ASSIGNMENT —
Return all of the lines below exactly as they are.

[[ MATERIAL SHOWN, beginning ]]

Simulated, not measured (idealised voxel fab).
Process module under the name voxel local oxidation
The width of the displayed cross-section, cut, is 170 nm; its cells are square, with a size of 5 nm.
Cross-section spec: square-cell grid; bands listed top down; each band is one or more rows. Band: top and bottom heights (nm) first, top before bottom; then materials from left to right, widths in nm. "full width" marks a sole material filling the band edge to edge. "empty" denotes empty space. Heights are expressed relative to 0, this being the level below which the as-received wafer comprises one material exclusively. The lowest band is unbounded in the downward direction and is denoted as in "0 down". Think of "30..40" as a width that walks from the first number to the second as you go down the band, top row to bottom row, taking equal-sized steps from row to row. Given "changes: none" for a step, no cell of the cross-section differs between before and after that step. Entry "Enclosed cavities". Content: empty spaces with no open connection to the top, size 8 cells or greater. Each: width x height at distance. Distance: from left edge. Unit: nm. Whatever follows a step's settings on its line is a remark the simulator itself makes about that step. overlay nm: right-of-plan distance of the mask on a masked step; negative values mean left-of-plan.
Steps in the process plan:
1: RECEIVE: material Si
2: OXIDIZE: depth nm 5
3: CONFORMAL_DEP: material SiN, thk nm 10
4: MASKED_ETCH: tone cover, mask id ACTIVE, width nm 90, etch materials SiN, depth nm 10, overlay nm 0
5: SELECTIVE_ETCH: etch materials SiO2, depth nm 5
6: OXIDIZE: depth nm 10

[[ MATERIAL SHOWN, end ]]

ANSWER AREA —
Simulated, not measured (idealised voxel fab).
Process module under the name voxel local oxidation
The width of the displayed cross-section, cut, is 170 nm; its cells are square, with a size of 5 nm.
Cross-section spec: square-cell grid; bands listed top down; each band is one or more rows. Band: top and bottom heights (nm) first, top before bottom; then materials from left to right, widths in nm. "full width" marks a sole material filling the band edge to edge. "empty" denotes empty space. Heights are expressed relative to 0, this being the level below which the as-received wafer comprises one material exclusively. The lowest band is unbounded in the downward direction and is denoted as in "0 down". Think of "30..40" as a width that walks from the first number to the second as you go down the band, top row to bottom row, taking equal-sized steps from row to row. Given "changes: none" for a step, no cell of the cross-section differs between before and after that step. Entry "Enclosed cavities". Content: empty spaces with no open connection to the top, size 8 cells or greater. Each: width x height at distance. Distance: from left edge. Unit: nm. Whatever follows a step's settings on its line is a remark the simulator itself makes about that step. overlay nm: right-of-plan distance of the mask on a masked step; negative values mean left-of-plan.
Steps in the process plan:
1: RECEIVE: material Si
2: OXIDIZE: depth nm 5
3: CONFORMAL_DEP: material SiN, thk nm 10
4: MASKED_ETCH: tone cover, mask id ACTIVE, width nm 90, etch materials SiN, depth nm 10, overlay nm 0
5: SELECTIVE_ETCH: etch materials SiO2, depth nm 5
6: OXIDIZE: depth nm 10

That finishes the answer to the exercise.